### Exercise
The full listing, start to finish: write it out again exactly.

********
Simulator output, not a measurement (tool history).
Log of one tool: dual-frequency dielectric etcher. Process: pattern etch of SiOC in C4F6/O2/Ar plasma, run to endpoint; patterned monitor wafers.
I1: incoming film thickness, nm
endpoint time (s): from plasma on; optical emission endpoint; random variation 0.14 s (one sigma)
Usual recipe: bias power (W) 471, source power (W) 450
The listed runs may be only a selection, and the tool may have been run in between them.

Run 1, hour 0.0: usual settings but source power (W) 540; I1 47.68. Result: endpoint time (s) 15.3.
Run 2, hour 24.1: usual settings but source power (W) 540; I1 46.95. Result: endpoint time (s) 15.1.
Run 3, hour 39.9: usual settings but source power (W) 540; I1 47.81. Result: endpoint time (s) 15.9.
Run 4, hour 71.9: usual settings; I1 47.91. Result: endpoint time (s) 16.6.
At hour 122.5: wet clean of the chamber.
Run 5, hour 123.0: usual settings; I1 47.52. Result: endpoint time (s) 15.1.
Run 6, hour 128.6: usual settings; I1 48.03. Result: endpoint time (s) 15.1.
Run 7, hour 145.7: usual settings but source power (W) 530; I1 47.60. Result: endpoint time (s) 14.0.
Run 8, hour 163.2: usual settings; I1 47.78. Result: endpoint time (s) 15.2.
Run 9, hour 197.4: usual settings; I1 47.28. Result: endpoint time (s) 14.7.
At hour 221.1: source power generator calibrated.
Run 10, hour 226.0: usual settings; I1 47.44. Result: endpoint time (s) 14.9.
********

### Written solution
Simulator output, not a measurement (tool history).
Log of one tool: dual-frequency dielectric etcher. Process: pattern etch of SiOC in C4F6/O2/Ar plasma, run to endpoint; patterned monitor wafers.
I1: incoming film thickness, nm
endpoint time (s): from plasma on; optical emission endpoint; random variation 0.14 s (one sigma)
Usual recipe: bias power (W) 471, source power (W) 450
The listed runs may be only a selection, and the tool may have been run in between them.

Run 1, hour 0.0: usual settings but source power (W) 540; I1 47.68. Result: endpoint time (s) 15.3.
Run 2, hour 24.1: usual settings but source power (W) 540; I1 46.95. Result: endpoint time (s) 15.1.
Run 3, hour 39.9: usual settings but source power (W) 540; I1 47.81. Result: endpoint time (s) 15.9.
Run 4, hour 71.9: usual settings; I1 47.91. Result: endpoint time (s) 16.6.
At hour 122.5: wet clean of the chamber.
Run 5, hour 123.0: usual settings; I1 47.52. Result: endpoint time (s) 15.1.
Run 6, hour 128.6: usual settings; I1 48.03. Result: endpoint time (s) 15.1.
Run 7, hour 145.7: usual settings but source power (W) 530; I1 47.60. Result: endpoint time (s) 14.0.
Run 8, hour 163.2: usual settings; I1 47.78. Result: endpoint time (s) 15.2.
Run 9, hour 197.4: usual settings; I1 47.28. Result: endpoint time (s) 14.7.
At hour 221.1: source power generator calibrated.
Run 10, hour 226.0: usual settings; I1 47.44. Result: endpoint time (s) 14.9.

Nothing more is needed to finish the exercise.